# # #

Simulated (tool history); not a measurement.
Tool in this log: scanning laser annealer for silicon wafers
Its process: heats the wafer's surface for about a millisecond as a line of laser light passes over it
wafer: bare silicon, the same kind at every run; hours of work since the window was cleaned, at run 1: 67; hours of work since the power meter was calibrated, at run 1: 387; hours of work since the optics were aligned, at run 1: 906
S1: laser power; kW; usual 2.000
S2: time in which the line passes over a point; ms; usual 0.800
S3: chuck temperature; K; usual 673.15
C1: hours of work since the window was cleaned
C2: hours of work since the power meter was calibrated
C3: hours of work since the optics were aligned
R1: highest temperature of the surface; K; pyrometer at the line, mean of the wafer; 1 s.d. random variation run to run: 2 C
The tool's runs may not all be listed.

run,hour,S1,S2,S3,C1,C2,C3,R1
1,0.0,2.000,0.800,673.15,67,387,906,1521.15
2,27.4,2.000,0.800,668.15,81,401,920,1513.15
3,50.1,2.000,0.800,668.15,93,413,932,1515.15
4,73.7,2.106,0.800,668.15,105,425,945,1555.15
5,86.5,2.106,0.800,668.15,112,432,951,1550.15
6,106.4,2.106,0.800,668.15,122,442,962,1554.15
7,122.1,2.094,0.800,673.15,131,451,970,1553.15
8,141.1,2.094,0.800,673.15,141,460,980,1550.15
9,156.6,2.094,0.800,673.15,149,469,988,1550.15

# # #

Work request =
Copy out only the lines running from the beginning of the data to the line with "6,106.4,2.106,0.800,668.15,122,442,962,1554.15", both ends included.

Solution =
Simulated (tool history); not a measurement.
Tool in this log: scanning laser annealer for silicon wafers
Its process: heats the wafer's surface for about a millisecond as a line of laser light passes over it
wafer: bare silicon, the same kind at every run; hours of work since the window was cleaned, at run 1: 67; hours of work since the power meter was calibrated, at run 1: 387; hours of work since the optics were aligned, at run 1: 906
S1: laser power; kW; usual 2.000
S2: time in which the line passes over a point; ms; usual 0.800
S3: chuck temperature; K; usual 673.15
C1: hours of work since the window was cleaned
C2: hours of work since the power meter was calibrated
C3: hours of work since the optics were aligned
R1: highest temperature of the surface; K; pyrometer at the line, mean of the wafer; 1 s.d. random variation run to run: 2 C
The tool's runs may not all be listed.

run,hour,S1,S2,S3,C1,C2,C3,R1
1,0.0,2.000,0.800,673.15,67,387,906,1521.15
2,27.4,2.000,0.800,668.15,81,401,920,1513.15
3,50.1,2.000,0.800,668.15,93,413,932,1515.15
4,73.7,2.106,0.800,668.15,105,425,945,1555.15
5,86.5,2.106,0.800,668.15,112,432,951,1550.15
6,106.4,2.106,0.800,668.15,122,442,962,1554.15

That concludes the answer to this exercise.